* [REQUIREMENT]: The lines from the start of the records through the one containing "ooooooooooooooo." are to be restated word for word; please include both ends.

*** Opening of SOURCE MATERIAL ***

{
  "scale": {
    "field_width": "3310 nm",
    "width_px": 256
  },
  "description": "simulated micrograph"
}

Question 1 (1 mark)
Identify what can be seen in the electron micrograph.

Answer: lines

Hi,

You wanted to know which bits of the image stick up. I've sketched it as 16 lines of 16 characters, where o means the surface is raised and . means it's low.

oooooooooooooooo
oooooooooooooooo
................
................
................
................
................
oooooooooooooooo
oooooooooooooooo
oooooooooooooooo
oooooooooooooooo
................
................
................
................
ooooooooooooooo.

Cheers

*** Close of SOURCE MATERIAL ***

* [EXERCISE OUTPUT]:
{
  "scale": {
    "field_width": "3310 nm",
    "width_px": 256
  },
  "description": "simulated micrograph"
}

Question 1 (1 mark)
Identify what can be seen in the electron micrograph.

Answer: lines

Hi,

You wanted to know which bits of the image stick up. I've sketched it as 16 lines of 16 characters, where o means the surface is raised and . means it's low.

oooooooooooooooo
oooooooooooooooo
................
................
................
................
................
oooooooooooooooo
oooooooooooooooo
oooooooooooooooo
oooooooooooooooo
................
................
................
................
ooooooooooooooo.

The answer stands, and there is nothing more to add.